▶ _Brief_: Every line of the records below from the line with "note on this" up to and including the line with "5 ECD: material" must be reproduced exactly, and no line outside that range.

** Opening Data excerpts block **
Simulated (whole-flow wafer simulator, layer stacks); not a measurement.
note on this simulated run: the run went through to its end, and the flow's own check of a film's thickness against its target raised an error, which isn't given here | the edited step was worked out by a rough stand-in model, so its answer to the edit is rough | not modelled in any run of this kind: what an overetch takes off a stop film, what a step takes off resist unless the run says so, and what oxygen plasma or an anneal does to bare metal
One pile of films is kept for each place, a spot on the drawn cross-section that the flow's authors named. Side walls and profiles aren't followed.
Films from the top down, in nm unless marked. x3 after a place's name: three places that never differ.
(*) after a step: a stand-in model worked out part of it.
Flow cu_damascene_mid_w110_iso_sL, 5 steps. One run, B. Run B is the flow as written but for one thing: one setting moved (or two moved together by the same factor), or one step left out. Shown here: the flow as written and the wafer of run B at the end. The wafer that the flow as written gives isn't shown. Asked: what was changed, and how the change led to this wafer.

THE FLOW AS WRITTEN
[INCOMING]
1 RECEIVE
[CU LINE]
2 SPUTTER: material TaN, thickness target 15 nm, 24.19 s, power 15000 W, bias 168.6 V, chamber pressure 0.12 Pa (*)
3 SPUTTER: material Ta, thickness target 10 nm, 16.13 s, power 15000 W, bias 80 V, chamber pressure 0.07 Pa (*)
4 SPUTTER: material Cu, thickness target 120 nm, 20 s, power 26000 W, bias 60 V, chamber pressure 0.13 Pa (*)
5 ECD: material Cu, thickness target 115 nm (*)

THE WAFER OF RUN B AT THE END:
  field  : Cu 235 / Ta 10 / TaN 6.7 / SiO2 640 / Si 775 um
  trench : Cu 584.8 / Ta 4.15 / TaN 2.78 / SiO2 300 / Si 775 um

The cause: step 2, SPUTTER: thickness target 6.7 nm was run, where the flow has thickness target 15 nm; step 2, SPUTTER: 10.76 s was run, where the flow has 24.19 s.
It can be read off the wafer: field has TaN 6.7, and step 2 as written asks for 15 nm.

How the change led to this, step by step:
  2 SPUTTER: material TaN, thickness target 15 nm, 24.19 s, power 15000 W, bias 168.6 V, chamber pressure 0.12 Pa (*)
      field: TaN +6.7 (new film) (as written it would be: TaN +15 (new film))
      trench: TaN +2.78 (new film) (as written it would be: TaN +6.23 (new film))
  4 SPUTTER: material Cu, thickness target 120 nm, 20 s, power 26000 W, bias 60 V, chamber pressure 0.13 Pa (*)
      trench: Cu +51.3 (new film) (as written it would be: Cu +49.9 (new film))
** Closing Data excerpts block **

▶ _Exercise answer_:
note on this simulated run: the run went through to its end, and the flow's own check of a film's thickness against its target raised an error, which isn't given here | the edited step was worked out by a rough stand-in model, so its answer to the edit is rough | not modelled in any run of this kind: what an overetch takes off a stop film, what a step takes off resist unless the run says so, and what oxygen plasma or an anneal does to bare metal
One pile of films is kept for each place, a spot on the drawn cross-section that the flow's authors named. Side walls and profiles aren't followed.
Films from the top down, in nm unless marked. x3 after a place's name: three places that never differ.
(*) after a step: a stand-in model worked out part of it.
Flow cu_damascene_mid_w110_iso_sL, 5 steps. One run, B. Run B is the flow as written but for one thing: one setting moved (or two moved together by the same factor), or one step left out. Shown here: the flow as written and the wafer of run B at the end. The wafer that the flow as written gives isn't shown. Asked: what was changed, and how the change led to this wafer.

THE FLOW AS WRITTEN
[INCOMING]
1 RECEIVE
[CU LINE]
2 SPUTTER: material TaN, thickness target 15 nm, 24.19 s, power 15000 W, bias 168.6 V, chamber pressure 0.12 Pa (*)
3 SPUTTER: material Ta, thickness target 10 nm, 16.13 s, power 15000 W, bias 80 V, chamber pressure 0.07 Pa (*)
4 SPUTTER: material Cu, thickness target 120 nm, 20 s, power 26000 W, bias 60 V, chamber pressure 0.13 Pa (*)
5 ECD: material Cu, thickness target 115 nm (*)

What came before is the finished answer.